*Brief*
Everything from the line containing "Expressed in microns, the" through the line containing "Unit ........... µm" should be repeated exactly, and nothing else from the data.

- - - - - - -
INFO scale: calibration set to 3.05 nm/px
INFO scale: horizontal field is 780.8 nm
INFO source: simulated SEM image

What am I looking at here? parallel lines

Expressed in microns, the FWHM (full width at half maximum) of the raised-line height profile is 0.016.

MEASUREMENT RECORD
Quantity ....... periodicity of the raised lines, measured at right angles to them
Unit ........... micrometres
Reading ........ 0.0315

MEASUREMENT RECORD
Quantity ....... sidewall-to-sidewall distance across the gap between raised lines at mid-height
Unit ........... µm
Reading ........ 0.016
- - - - - - -

*Exercise answer*
Expressed in microns, the FWHM (full width at half maximum) of the raised-line height profile is 0.016.

MEASUREMENT RECORD
Quantity ....... periodicity of the raised lines, measured at right angles to them
Unit ........... micrometres
Reading ........ 0.0315

MEASUREMENT RECORD
Quantity ....... sidewall-to-sidewall distance across the gap between raised lines at mid-height
Unit ........... µm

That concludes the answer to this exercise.